● **Supplied material**:
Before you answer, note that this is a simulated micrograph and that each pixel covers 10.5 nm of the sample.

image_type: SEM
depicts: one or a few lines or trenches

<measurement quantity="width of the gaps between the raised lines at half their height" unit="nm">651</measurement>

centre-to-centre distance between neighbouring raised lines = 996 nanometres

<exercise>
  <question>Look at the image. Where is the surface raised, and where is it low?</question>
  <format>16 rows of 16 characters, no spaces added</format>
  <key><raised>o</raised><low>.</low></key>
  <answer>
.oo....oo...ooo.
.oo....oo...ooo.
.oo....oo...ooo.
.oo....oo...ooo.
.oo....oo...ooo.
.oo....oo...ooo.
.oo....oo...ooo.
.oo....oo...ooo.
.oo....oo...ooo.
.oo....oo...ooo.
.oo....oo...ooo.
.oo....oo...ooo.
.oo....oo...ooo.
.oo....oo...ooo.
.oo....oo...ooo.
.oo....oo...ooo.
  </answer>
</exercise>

● **Work order**: Output each line of the records above exactly, beginning at the first, and stop once the line containing "<format>16 rows of" has been output.

● **Written solution**:
Before you answer, note that this is a simulated micrograph and that each pixel covers 10.5 nm of the sample.

image_type: SEM
depicts: one or a few lines or trenches

<measurement quantity="width of the gaps between the raised lines at half their height" unit="nm">651</measurement>

centre-to-centre distance between neighbouring raised lines = 996 nanometres

<exercise>
  <question>Look at the image. Where is the surface raised, and where is it low?</question>
  <format>16 rows of 16 characters, no spaces added</format>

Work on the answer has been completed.